Study material:
....................

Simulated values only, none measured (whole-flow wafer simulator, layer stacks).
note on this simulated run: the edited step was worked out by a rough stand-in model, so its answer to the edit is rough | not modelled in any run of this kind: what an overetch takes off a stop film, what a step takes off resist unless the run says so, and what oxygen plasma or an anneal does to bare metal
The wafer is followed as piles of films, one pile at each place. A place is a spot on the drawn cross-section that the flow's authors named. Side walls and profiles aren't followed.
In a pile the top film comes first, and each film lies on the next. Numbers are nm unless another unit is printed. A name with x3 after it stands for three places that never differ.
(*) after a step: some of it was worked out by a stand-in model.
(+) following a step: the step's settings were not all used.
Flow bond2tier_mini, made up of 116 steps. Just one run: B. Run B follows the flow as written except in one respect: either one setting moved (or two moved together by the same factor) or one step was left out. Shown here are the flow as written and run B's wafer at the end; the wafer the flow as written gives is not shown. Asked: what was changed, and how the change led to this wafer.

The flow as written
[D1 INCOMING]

....................

Assignment: What the exercise asks for is the listing above, retyped in full.

Exercise answer:
Simulated values only, none measured (whole-flow wafer simulator, layer stacks).
note on this simulated run: the edited step was worked out by a rough stand-in model, so its answer to the edit is rough | not modelled in any run of this kind: what an overetch takes off a stop film, what a step takes off resist unless the run says so, and what oxygen plasma or an anneal does to bare metal
The wafer is followed as piles of films, one pile at each place. A place is a spot on the drawn cross-section that the flow's authors named. Side walls and profiles aren't followed.
In a pile the top film comes first, and each film lies on the next. Numbers are nm unless another unit is printed. A name with x3 after it stands for three places that never differ.
(*) after a step: some of it was worked out by a stand-in model.
(+) following a step: the step's settings were not all used.
Flow bond2tier_mini, made up of 116 steps. Just one run: B. Run B follows the flow as written except in one respect: either one setting moved (or two moved together by the same factor) or one step was left out. Shown here are the flow as written and run B's wafer at the end; the wafer the flow as written gives is not shown. Asked: what was changed, and how the change led to this wafer.

The flow as written
[D1 INCOMING]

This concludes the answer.